__REQUIRED ACTION__
Each entry that appears below should be restated exactly as it is.

<<<<

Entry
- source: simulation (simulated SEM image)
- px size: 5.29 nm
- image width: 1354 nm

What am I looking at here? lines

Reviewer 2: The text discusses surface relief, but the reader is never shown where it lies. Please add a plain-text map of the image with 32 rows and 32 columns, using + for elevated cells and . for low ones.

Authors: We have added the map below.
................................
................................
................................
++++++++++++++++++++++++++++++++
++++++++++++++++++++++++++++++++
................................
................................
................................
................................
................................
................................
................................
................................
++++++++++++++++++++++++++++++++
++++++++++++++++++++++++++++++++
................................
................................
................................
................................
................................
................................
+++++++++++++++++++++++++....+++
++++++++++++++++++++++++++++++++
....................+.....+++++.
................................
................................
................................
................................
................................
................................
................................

>>>>

__WORKED SOLUTION__
Entry
- source: simulation (simulated SEM image)
- px size: 5.29 nm
- image width: 1354 nm

What am I looking at here? lines

Reviewer 2: The text discusses surface relief, but the reader is never shown where it lies. Please add a plain-text map of the image with 32 rows and 32 columns, using + for elevated cells and . for low ones.

Authors: We have added the map below.
................................
................................
................................
++++++++++++++++++++++++++++++++
++++++++++++++++++++++++++++++++
................................
................................
................................
................................
................................
................................
................................
................................
++++++++++++++++++++++++++++++++
++++++++++++++++++++++++++++++++
................................
................................
................................
................................
................................
................................
+++++++++++++++++++++++++....+++
++++++++++++++++++++++++++++++++
....................+.....+++++.
................................
................................
................................
................................
................................
................................
................................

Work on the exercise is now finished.